EXTRACTED INFORMATION
________
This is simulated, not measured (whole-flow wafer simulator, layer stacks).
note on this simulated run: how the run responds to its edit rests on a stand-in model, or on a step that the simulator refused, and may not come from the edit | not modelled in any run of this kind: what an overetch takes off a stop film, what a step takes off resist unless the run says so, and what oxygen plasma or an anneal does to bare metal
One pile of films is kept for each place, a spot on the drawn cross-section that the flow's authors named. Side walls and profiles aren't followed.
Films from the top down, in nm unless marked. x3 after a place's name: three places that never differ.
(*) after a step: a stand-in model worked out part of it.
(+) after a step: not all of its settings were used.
________

WORK TASK
After reading the records above, transcribe them verbatim.

WRITTEN REPLY
This is simulated, not measured (whole-flow wafer simulator, layer stacks).
note on this simulated run: how the run responds to its edit rests on a stand-in model, or on a step that the simulator refused, and may not come from the edit | not modelled in any run of this kind: what an overetch takes off a stop film, what a step takes off resist unless the run says so, and what oxygen plasma or an anneal does to bare metal
One pile of films is kept for each place, a spot on the drawn cross-section that the flow's authors named. Side walls and profiles aren't followed.
Films from the top down, in nm unless marked. x3 after a place's name: three places that never differ.
(*) after a step: a stand-in model worked out part of it.
(+) after a step: not all of its settings were used.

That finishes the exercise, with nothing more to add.